How do the lines below between the ones holding "Formally, on a" and "25 to 15 | lowk (30);", inclusive, read? Give them again exactly, with no other lines.

================================

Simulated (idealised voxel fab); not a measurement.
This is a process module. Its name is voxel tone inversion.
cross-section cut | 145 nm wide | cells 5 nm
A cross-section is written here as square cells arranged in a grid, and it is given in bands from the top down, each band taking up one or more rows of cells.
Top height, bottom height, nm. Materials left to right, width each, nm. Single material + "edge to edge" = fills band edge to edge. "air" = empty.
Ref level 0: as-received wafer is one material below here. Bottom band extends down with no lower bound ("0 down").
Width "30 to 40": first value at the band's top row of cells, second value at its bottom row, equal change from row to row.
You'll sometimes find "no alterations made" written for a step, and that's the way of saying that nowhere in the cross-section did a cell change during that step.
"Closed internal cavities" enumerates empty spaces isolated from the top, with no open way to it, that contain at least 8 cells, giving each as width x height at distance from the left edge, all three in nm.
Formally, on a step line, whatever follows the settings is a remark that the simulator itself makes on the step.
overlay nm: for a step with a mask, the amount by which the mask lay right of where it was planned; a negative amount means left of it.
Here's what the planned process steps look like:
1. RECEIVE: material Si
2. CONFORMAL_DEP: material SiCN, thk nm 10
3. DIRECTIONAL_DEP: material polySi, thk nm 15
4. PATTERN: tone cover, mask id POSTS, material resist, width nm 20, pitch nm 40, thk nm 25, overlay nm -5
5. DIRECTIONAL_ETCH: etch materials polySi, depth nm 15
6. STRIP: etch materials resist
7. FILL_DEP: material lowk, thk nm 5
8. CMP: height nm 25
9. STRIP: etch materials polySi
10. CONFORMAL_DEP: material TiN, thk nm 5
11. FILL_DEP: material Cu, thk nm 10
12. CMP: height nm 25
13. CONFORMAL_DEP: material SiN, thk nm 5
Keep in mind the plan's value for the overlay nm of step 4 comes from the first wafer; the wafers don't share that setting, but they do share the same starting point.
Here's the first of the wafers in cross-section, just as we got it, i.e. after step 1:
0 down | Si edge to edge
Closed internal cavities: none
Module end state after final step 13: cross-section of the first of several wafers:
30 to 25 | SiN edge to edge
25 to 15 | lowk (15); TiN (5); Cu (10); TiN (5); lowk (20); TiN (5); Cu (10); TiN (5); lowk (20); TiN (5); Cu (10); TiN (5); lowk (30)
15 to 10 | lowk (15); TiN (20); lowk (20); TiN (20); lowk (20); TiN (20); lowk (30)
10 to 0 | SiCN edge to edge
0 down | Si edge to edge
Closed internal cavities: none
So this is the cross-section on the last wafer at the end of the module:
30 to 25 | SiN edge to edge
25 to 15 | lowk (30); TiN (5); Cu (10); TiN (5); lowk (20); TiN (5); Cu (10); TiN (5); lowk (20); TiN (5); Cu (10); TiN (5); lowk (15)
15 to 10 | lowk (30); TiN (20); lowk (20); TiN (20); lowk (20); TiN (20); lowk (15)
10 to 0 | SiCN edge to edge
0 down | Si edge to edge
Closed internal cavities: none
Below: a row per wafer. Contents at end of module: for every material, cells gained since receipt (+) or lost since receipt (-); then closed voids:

================================

Solution
Formally, on a step line, whatever follows the settings is a remark that the simulator itself makes on the step.
overlay nm: for a step with a mask, the amount by which the mask lay right of where it was planned; a negative amount means left of it.
Here's what the planned process steps look like:
1. RECEIVE: material Si
2. CONFORMAL_DEP: material SiCN, thk nm 10
3. DIRECTIONAL_DEP: material polySi, thk nm 15
4. PATTERN: tone cover, mask id POSTS, material resist, width nm 20, pitch nm 40, thk nm 25, overlay nm -5
5. DIRECTIONAL_ETCH: etch materials polySi, depth nm 15
6. STRIP: etch materials resist
7. FILL_DEP: material lowk, thk nm 5
8. CMP: height nm 25
9. STRIP: etch materials polySi
10. CONFORMAL_DEP: material TiN, thk nm 5
11. FILL_DEP: material Cu, thk nm 10
12. CMP: height nm 25
13. CONFORMAL_DEP: material SiN, thk nm 5
Keep in mind the plan's value for the overlay nm of step 4 comes from the first wafer; the wafers don't share that setting, but they do share the same starting point.
Here's the first of the wafers in cross-section, just as we got it, i.e. after step 1:
0 down | Si edge to edge
Closed internal cavities: none
Module end state after final step 13: cross-section of the first of several wafers:
30 to 25 | SiN edge to edge
25 to 15 | lowk (15); TiN (5); Cu (10); TiN (5); lowk (20); TiN (5); Cu (10); TiN (5); lowk (20); TiN (5); Cu (10); TiN (5); lowk (30)
15 to 10 | lowk (15); TiN (20); lowk (20); TiN (20); lowk (20); TiN (20); lowk (30)
10 to 0 | SiCN edge to edge
0 down | Si edge to edge
Closed internal cavities: none
So this is the cross-section on the last wafer at the end of the module:
30 to 25 | SiN edge to edge
25 to 15 | lowk (30); TiN (5); Cu (10); TiN (5); lowk (20); TiN (5); Cu (10); TiN (5); lowk (20); TiN (5); Cu (10); TiN (5); lowk (15)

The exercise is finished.